Work item —
Below are some records; each one is to be set down again exactly.

*** Entries supplied ***

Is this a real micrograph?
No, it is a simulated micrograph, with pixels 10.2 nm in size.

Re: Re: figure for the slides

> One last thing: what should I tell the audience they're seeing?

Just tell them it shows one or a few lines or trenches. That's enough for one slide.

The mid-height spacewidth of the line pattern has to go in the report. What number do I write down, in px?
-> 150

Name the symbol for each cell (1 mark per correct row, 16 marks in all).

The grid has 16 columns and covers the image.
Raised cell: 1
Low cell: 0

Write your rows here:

*** End of Entries supplied ***

Answer section —
Is this a real micrograph?
No, it is a simulated micrograph, with pixels 10.2 nm in size.

Re: Re: figure for the slides

> One last thing: what should I tell the audience they're seeing?

Just tell them it shows one or a few lines or trenches. That's enough for one slide.

The mid-height spacewidth of the line pattern has to go in the report. What number do I write down, in px?
-> 150

Name the symbol for each cell (1 mark per correct row, 16 marks in all).

The grid has 16 columns and covers the image.
Raised cell: 1
Low cell: 0

Write your rows here:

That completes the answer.